§ Action item: Transcribe exactly the first line of the listing below and each line that follows it, ending with the line that contains "start_h: hours from", and omit the remainder.

§ Entries shown:
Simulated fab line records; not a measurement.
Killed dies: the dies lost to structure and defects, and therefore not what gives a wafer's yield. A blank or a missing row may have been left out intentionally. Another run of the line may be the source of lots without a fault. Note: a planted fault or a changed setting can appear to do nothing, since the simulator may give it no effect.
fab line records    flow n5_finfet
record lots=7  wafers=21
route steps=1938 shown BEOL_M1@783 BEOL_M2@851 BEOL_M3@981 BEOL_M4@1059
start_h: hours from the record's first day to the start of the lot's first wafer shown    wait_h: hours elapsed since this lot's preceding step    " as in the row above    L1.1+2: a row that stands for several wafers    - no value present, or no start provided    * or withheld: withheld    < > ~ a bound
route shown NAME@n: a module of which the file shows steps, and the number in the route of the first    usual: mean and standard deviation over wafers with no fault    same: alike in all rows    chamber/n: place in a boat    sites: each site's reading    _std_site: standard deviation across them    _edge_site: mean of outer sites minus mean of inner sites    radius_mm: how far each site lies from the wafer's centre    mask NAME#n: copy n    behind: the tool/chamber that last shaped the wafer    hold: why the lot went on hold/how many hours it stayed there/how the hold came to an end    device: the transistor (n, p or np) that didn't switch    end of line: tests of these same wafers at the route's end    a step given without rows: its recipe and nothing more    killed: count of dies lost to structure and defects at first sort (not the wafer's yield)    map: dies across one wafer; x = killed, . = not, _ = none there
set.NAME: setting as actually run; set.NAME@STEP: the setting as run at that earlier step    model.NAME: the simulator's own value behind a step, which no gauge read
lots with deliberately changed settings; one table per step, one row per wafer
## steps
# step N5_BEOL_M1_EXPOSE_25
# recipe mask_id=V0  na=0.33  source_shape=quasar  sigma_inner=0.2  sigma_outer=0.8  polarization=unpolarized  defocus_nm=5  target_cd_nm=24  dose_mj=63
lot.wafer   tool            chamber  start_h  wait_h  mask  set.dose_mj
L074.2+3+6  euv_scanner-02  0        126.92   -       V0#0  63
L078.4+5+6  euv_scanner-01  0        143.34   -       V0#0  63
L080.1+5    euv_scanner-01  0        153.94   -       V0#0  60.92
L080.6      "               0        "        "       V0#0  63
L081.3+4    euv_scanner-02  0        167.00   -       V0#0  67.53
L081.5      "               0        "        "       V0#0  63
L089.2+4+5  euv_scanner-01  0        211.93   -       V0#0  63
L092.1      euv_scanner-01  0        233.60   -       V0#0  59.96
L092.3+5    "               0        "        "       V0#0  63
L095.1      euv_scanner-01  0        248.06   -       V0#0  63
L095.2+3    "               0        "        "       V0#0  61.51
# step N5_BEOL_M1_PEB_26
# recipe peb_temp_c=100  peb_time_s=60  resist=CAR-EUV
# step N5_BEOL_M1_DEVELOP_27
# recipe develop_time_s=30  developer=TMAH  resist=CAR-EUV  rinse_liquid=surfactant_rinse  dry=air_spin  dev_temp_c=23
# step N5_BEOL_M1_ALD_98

§ Answer space:
Simulated fab line records; not a measurement.
Killed dies: the dies lost to structure and defects, and therefore not what gives a wafer's yield. A blank or a missing row may have been left out intentionally. Another run of the line may be the source of lots without a fault. Note: a planted fault or a changed setting can appear to do nothing, since the simulator may give it no effect.
fab line records    flow n5_finfet
record lots=7  wafers=21
route steps=1938 shown BEOL_M1@783 BEOL_M2@851 BEOL_M3@981 BEOL_M4@1059
start_h: hours from the record's first day to the start of the lot's first wafer shown    wait_h: hours elapsed since this lot's preceding step    " as in the row above    L1.1+2: a row that stands for several wafers    - no value present, or no start provided    * or withheld: withheld    < > ~ a bound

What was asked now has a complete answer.